### ASSIGNMENT
Set down exactly the lines below, starting at the one that contains "difference | sigmas" and ending at the one that contains "not compared: rf_hours_counter_h", with both of those lines included and nothing else.

### DATA RECORDS
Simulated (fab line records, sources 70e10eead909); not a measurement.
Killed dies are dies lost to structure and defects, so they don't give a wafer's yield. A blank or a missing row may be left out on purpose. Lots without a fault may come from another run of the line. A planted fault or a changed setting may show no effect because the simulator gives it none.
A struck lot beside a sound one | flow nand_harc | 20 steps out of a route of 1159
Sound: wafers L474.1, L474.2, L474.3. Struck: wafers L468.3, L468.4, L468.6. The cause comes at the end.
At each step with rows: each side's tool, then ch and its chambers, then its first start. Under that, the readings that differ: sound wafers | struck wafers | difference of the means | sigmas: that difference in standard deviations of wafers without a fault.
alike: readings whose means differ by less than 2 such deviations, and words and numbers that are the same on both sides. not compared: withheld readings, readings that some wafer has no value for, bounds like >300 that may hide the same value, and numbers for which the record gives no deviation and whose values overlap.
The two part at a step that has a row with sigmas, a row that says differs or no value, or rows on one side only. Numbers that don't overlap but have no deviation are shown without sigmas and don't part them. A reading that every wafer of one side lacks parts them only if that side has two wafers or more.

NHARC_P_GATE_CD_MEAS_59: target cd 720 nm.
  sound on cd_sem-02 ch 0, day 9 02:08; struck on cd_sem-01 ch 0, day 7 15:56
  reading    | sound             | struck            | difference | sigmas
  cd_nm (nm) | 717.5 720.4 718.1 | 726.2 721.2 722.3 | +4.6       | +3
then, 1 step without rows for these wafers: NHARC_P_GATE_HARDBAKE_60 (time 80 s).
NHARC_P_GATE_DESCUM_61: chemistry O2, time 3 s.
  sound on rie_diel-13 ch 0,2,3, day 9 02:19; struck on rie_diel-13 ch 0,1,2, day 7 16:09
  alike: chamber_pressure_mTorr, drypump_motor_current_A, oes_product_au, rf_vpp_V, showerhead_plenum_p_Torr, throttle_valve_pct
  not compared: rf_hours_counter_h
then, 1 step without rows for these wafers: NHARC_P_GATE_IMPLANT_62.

### EXERCISE RESPONSE
  reading    | sound             | struck            | difference | sigmas
  cd_nm (nm) | 717.5 720.4 718.1 | 726.2 721.2 722.3 | +4.6       | +3
then, 1 step without rows for these wafers: NHARC_P_GATE_HARDBAKE_60 (time 80 s).
NHARC_P_GATE_DESCUM_61: chemistry O2, time 3 s.
  sound on rie_diel-13 ch 0,2,3, day 9 02:19; struck on rie_diel-13 ch 0,1,2, day 7 16:09
  alike: chamber_pressure_mTorr, drypump_motor_current_A, oes_product_au, rf_vpp_V, showerhead_plenum_p_Torr, throttle_valve_pct
  not compared: rf_hours_counter_h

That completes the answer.